------ GIVEN INFORMATION

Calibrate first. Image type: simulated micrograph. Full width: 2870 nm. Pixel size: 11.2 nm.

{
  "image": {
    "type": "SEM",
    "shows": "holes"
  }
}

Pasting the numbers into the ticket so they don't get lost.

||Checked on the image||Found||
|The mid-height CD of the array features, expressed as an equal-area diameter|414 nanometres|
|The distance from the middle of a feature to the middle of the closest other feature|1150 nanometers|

------------

» **BRIEF**
Once you find the line containing "equal-area diameter|414 nanometres|", stop: reproduce exactly that line and every line of the data before it, and nothing else.

» **TASK SOLUTION**
Calibrate first. Image type: simulated micrograph. Full width: 2870 nm. Pixel size: 11.2 nm.

{
  "image": {
    "type": "SEM",
    "shows": "holes"
  }
}

Pasting the numbers into the ticket so they don't get lost.

||Checked on the image||Found||
|The mid-height CD of the array features, expressed as an equal-area diameter|414 nanometres|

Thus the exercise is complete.